*Work request*
What you give back should match the listing word for word.

*Dataset records*
####
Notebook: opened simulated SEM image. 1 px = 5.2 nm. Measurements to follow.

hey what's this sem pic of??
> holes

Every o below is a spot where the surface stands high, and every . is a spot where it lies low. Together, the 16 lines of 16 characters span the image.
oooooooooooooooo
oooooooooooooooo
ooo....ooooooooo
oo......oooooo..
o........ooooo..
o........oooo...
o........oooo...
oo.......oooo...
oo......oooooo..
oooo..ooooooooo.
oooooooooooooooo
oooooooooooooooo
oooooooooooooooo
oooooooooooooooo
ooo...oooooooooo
####

*Worked solution*
Notebook: opened simulated SEM image. 1 px = 5.2 nm. Measurements to follow.

hey what's this sem pic of??
> holes

Every o below is a spot where the surface stands high, and every . is a spot where it lies low. Together, the 16 lines of 16 characters span the image.
oooooooooooooooo
oooooooooooooooo
ooo....ooooooooo
oo......oooooo..
o........ooooo..
o........oooo...
o........oooo...
oo.......oooo...
oo......oooooo..
oooo..ooooooooo.
oooooooooooooooo
oooooooooooooooo
oooooooooooooooo
oooooooooooooooo
ooo...oooooooooo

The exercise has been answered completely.